» **Exercise**
Every entry is to be printed again precisely as given.

Available data START
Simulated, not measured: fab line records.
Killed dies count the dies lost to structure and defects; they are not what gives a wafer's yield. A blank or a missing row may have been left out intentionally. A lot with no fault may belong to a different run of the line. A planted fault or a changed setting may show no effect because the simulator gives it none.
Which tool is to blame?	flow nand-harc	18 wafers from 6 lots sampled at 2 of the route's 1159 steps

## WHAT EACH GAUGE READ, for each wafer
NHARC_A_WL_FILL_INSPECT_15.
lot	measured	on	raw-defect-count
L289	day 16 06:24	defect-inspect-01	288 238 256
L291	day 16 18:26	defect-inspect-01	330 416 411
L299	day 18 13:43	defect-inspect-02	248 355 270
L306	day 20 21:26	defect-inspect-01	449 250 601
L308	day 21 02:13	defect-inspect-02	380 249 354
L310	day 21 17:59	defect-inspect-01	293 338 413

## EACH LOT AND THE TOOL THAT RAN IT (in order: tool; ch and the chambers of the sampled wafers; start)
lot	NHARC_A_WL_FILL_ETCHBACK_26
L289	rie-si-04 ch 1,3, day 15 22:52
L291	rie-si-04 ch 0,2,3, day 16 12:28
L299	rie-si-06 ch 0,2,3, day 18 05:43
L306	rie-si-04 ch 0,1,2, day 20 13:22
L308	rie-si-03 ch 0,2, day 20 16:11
Available data END

» **Written response**
Simulated, not measured: fab line records.
Killed dies count the dies lost to structure and defects; they are not what gives a wafer's yield. A blank or a missing row may have been left out intentionally. A lot with no fault may belong to a different run of the line. A planted fault or a changed setting may show no effect because the simulator gives it none.
Which tool is to blame?	flow nand-harc	18 wafers from 6 lots sampled at 2 of the route's 1159 steps

## WHAT EACH GAUGE READ, for each wafer
NHARC_A_WL_FILL_INSPECT_15.
lot	measured	on	raw-defect-count
L289	day 16 06:24	defect-inspect-01	288 238 256
L291	day 16 18:26	defect-inspect-01	330 416 411
L299	day 18 13:43	defect-inspect-02	248 355 270
L306	day 20 21:26	defect-inspect-01	449 250 601
L308	day 21 02:13	defect-inspect-02	380 249 354
L310	day 21 17:59	defect-inspect-01	293 338 413

## EACH LOT AND THE TOOL THAT RAN IT (in order: tool; ch and the chambers of the sampled wafers; start)
lot	NHARC_A_WL_FILL_ETCHBACK_26
L289	rie-si-04 ch 1,3, day 15 22:52
L291	rie-si-04 ch 0,2,3, day 16 12:28
L299	rie-si-06 ch 0,2,3, day 18 05:43
L306	rie-si-04 ch 0,1,2, day 20 13:22
L308	rie-si-03 ch 0,2, day 20 16:11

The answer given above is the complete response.